Work item:
Below are entries. Copy exactly the lines running from the line that holds "B: 4242 nm." to the line that holds "<value>0.721</value>", with both ends included.

Data extract:
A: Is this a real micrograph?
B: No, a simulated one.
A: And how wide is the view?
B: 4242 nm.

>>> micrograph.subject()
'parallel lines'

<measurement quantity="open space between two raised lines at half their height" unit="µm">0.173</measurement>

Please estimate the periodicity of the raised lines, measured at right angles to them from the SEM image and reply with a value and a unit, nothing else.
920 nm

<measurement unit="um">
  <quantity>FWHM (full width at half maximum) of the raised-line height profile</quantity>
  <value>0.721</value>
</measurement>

Answer section:
B: 4242 nm.

>>> micrograph.subject()
'parallel lines'

<measurement quantity="open space between two raised lines at half their height" unit="µm">0.173</measurement>

Please estimate the periodicity of the raised lines, measured at right angles to them from the SEM image and reply with a value and a unit, nothing else.
920 nm

<measurement unit="um">
  <quantity>FWHM (full width at half maximum) of the raised-line height profile</quantity>
  <value>0.721</value>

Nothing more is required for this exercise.